* [Record extracts]

★ ★ ★ ★ ★ ★ ★

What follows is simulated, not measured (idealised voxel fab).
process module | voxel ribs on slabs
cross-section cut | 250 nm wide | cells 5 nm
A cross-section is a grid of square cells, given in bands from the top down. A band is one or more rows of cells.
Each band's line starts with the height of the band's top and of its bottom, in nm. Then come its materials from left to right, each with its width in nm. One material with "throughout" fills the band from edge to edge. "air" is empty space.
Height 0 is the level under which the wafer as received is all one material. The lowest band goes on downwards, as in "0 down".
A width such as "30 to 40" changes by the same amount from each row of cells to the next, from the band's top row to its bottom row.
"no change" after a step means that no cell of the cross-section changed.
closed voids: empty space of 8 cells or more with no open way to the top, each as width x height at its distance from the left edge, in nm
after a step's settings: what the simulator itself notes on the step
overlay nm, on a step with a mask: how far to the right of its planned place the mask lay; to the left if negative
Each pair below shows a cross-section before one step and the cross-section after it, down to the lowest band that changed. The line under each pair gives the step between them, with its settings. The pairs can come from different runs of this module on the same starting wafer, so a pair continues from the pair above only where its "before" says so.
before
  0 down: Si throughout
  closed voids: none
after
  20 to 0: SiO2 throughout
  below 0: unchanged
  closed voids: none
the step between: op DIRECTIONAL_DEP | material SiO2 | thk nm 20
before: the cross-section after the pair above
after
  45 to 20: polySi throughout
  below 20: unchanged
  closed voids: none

★ ★ ★ ★ ★ ★ ★

* [Brief] Give the material above again, word for word.

* [Exercise output]
What follows is simulated, not measured (idealised voxel fab).
process module | voxel ribs on slabs
cross-section cut | 250 nm wide | cells 5 nm
A cross-section is a grid of square cells, given in bands from the top down. A band is one or more rows of cells.
Each band's line starts with the height of the band's top and of its bottom, in nm. Then come its materials from left to right, each with its width in nm. One material with "throughout" fills the band from edge to edge. "air" is empty space.
Height 0 is the level under which the wafer as received is all one material. The lowest band goes on downwards, as in "0 down".
A width such as "30 to 40" changes by the same amount from each row of cells to the next, from the band's top row to its bottom row.
"no change" after a step means that no cell of the cross-section changed.
closed voids: empty space of 8 cells or more with no open way to the top, each as width x height at its distance from the left edge, in nm
after a step's settings: what the simulator itself notes on the step
overlay nm, on a step with a mask: how far to the right of its planned place the mask lay; to the left if negative
Each pair below shows a cross-section before one step and the cross-section after it, down to the lowest band that changed. The line under each pair gives the step between them, with its settings. The pairs can come from different runs of this module on the same starting wafer, so a pair continues from the pair above only where its "before" says so.
before
  0 down: Si throughout
  closed voids: none
after
  20 to 0: SiO2 throughout
  below 0: unchanged
  closed voids: none
the step between: op DIRECTIONAL_DEP | material SiO2 | thk nm 20
before: the cross-section after the pair above
after
  45 to 20: polySi throughout
  below 20: unchanged
  closed voids: none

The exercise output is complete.